ASSIGNMENT
Output must match the data below exactly from its first line through the line that contains "The two part", with no other line.

EXCERPTED RECORDS
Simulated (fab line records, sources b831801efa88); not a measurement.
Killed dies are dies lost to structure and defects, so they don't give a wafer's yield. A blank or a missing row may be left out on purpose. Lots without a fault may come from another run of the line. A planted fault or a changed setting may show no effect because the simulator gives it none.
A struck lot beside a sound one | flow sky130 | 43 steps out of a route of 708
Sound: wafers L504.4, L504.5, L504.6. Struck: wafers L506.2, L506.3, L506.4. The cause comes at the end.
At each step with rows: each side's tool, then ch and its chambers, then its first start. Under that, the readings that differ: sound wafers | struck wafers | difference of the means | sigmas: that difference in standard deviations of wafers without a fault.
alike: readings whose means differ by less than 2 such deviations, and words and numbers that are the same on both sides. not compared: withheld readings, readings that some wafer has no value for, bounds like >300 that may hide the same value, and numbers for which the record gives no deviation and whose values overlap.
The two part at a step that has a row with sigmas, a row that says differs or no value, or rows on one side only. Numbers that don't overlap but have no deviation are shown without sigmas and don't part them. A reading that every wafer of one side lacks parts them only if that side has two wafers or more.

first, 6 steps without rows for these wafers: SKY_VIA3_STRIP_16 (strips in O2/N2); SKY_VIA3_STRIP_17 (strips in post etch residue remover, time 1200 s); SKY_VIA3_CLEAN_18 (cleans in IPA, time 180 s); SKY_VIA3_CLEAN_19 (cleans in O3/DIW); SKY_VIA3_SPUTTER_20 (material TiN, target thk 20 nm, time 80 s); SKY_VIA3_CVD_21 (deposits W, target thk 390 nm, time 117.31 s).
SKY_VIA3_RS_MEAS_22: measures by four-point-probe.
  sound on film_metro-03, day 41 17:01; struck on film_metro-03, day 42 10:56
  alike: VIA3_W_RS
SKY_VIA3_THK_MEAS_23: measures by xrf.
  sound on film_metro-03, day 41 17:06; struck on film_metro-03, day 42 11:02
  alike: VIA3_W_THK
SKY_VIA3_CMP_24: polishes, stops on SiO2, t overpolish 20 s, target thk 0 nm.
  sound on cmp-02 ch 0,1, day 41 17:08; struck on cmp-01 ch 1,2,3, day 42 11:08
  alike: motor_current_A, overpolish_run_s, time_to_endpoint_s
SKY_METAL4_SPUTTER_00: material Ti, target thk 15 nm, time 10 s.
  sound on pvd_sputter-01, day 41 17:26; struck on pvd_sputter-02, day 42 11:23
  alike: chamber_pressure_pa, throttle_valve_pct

TASK RESPONSE
Simulated (fab line records, sources b831801efa88); not a measurement.
Killed dies are dies lost to structure and defects, so they don't give a wafer's yield. A blank or a missing row may be left out on purpose. Lots without a fault may come from another run of the line. A planted fault or a changed setting may show no effect because the simulator gives it none.
A struck lot beside a sound one | flow sky130 | 43 steps out of a route of 708
Sound: wafers L504.4, L504.5, L504.6. Struck: wafers L506.2, L506.3, L506.4. The cause comes at the end.
At each step with rows: each side's tool, then ch and its chambers, then its first start. Under that, the readings that differ: sound wafers | struck wafers | difference of the means | sigmas: that difference in standard deviations of wafers without a fault.
alike: readings whose means differ by less than 2 such deviations, and words and numbers that are the same on both sides. not compared: withheld readings, readings that some wafer has no value for, bounds like >300 that may hide the same value, and numbers for which the record gives no deviation and whose values overlap.
The two part at a step that has a row with sigmas, a row that says differs or no value, or rows on one side only. Numbers that don't overlap but have no deviation are shown without sigmas and don't part them. A reading that every wafer of one side lacks parts them only if that side has two wafers or more.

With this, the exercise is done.